■ Information given:
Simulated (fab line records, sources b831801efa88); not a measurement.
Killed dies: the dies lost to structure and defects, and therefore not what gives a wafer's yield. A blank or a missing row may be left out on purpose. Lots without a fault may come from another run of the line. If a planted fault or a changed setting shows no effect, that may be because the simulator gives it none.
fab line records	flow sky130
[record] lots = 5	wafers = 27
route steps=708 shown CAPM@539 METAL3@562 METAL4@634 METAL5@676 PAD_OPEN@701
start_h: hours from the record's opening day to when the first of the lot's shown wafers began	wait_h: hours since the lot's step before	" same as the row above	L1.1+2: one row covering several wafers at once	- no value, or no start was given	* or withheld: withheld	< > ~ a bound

■ Assignment: The answer must be the full data, repeated word for word.

■ Task solution:
Simulated (fab line records, sources b831801efa88); not a measurement.
Killed dies: the dies lost to structure and defects, and therefore not what gives a wafer's yield. A blank or a missing row may be left out on purpose. Lots without a fault may come from another run of the line. If a planted fault or a changed setting shows no effect, that may be because the simulator gives it none.
fab line records	flow sky130
[record] lots = 5	wafers = 27
route steps=708 shown CAPM@539 METAL3@562 METAL4@634 METAL5@676 PAD_OPEN@701
start_h: hours from the record's opening day to when the first of the lot's shown wafers began	wait_h: hours since the lot's step before	" same as the row above	L1.1+2: one row covering several wafers at once	- no value, or no start was given	* or withheld: withheld	< > ~ a bound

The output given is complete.